• ACTION ITEM
Please copy out the records that follow, word for word.

• DATASET EXCERPTS
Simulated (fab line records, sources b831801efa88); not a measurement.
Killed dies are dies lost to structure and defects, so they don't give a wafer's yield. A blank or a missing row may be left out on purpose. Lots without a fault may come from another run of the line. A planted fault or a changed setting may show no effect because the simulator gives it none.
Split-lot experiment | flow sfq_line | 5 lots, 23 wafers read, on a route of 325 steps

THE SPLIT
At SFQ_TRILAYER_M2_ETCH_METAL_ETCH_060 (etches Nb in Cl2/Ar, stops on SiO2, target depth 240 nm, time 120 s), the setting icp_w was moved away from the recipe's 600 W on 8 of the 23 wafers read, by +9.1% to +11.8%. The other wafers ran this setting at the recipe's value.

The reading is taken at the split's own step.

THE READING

• EXPECTED ANSWER
Simulated (fab line records, sources b831801efa88); not a measurement.
Killed dies are dies lost to structure and defects, so they don't give a wafer's yield. A blank or a missing row may be left out on purpose. Lots without a fault may come from another run of the line. A planted fault or a changed setting may show no effect because the simulator gives it none.
Split-lot experiment | flow sfq_line | 5 lots, 23 wafers read, on a route of 325 steps

THE SPLIT
At SFQ_TRILAYER_M2_ETCH_METAL_ETCH_060 (etches Nb in Cl2/Ar, stops on SiO2, target depth 240 nm, time 120 s), the setting icp_w was moved away from the recipe's 600 W on 8 of the 23 wafers read, by +9.1% to +11.8%. The other wafers ran this setting at the recipe's value.

The reading is taken at the split's own step.

THE READING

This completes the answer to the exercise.